- DATASET EXTRACT:
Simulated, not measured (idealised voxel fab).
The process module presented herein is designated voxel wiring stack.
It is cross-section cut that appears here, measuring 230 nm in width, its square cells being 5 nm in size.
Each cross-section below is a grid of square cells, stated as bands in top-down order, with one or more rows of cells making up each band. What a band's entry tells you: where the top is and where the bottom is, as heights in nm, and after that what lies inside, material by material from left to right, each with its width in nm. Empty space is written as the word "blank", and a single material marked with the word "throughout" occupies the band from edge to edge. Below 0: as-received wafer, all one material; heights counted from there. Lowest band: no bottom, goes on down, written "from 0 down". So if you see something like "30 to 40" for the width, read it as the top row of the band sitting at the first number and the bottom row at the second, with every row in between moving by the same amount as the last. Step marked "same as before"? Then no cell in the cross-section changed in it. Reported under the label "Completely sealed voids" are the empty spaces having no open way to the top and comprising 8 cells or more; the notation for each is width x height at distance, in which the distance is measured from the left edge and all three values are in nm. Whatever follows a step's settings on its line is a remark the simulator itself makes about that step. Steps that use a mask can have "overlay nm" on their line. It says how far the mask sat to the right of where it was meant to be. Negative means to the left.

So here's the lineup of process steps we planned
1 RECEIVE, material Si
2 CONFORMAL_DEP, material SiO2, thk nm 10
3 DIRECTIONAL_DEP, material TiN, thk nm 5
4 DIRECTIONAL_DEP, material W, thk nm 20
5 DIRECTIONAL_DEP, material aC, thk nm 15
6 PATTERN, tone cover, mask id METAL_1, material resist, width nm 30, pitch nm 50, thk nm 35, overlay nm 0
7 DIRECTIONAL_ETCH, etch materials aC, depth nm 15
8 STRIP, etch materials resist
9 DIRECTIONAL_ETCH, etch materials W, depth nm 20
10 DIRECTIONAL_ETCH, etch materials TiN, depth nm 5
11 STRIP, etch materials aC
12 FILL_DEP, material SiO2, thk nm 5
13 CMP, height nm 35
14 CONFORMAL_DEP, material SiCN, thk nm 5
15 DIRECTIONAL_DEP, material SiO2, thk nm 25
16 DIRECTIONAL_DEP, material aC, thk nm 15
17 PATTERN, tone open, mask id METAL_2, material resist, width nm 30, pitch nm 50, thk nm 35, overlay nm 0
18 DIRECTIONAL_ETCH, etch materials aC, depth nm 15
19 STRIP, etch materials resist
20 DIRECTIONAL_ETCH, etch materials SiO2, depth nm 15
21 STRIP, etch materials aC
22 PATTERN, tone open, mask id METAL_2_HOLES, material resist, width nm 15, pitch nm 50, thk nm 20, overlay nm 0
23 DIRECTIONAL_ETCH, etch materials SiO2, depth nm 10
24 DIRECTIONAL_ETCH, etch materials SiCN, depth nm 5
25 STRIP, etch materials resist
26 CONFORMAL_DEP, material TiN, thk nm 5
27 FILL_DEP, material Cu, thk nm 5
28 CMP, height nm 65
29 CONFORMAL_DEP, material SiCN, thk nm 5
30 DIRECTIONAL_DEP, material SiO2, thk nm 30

- WORK TASK: Reproduce the listing above exactly, but only from its first line through the line holding "It is cross-section"; both of those lines are included.

- RESPONSE:
Simulated, not measured (idealised voxel fab).
The process module presented herein is designated voxel wiring stack.
It is cross-section cut that appears here, measuring 230 nm in width, its square cells being 5 nm in size.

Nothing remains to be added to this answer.